* [Work request] Word for word, restate each entry in the listing below.

** Opening Supplied entries block **

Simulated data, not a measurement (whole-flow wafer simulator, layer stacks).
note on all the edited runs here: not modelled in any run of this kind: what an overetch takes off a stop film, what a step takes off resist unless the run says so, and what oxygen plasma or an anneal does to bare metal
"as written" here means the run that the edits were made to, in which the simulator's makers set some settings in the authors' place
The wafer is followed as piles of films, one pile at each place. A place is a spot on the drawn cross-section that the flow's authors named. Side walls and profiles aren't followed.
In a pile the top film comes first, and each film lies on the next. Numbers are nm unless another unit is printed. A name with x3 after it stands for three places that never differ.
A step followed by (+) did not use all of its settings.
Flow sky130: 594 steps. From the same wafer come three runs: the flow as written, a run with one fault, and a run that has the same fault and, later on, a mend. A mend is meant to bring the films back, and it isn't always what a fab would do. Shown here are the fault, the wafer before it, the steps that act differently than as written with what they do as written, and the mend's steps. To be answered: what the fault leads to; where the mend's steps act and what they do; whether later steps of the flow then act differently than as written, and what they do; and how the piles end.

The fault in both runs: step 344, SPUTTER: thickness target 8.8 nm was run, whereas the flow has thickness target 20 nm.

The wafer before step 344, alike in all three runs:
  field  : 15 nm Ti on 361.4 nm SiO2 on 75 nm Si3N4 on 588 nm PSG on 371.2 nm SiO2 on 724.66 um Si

** Closing Supplied entries block **

* [Task response]
Simulated data, not a measurement (whole-flow wafer simulator, layer stacks).
note on all the edited runs here: not modelled in any run of this kind: what an overetch takes off a stop film, what a step takes off resist unless the run says so, and what oxygen plasma or an anneal does to bare metal
"as written" here means the run that the edits were made to, in which the simulator's makers set some settings in the authors' place
The wafer is followed as piles of films, one pile at each place. A place is a spot on the drawn cross-section that the flow's authors named. Side walls and profiles aren't followed.
In a pile the top film comes first, and each film lies on the next. Numbers are nm unless another unit is printed. A name with x3 after it stands for three places that never differ.
A step followed by (+) did not use all of its settings.
Flow sky130: 594 steps. From the same wafer come three runs: the flow as written, a run with one fault, and a run that has the same fault and, later on, a mend. A mend is meant to bring the films back, and it isn't always what a fab would do. Shown here are the fault, the wafer before it, the steps that act differently than as written with what they do as written, and the mend's steps. To be answered: what the fault leads to; where the mend's steps act and what they do; whether later steps of the flow then act differently than as written, and what they do; and how the piles end.

The fault in both runs: step 344, SPUTTER: thickness target 8.8 nm was run, whereas the flow has thickness target 20 nm.

The wafer before step 344, alike in all three runs:
  field  : 15 nm Ti on 361.4 nm SiO2 on 75 nm Si3N4 on 588 nm PSG on 371.2 nm SiO2 on 724.66 um Si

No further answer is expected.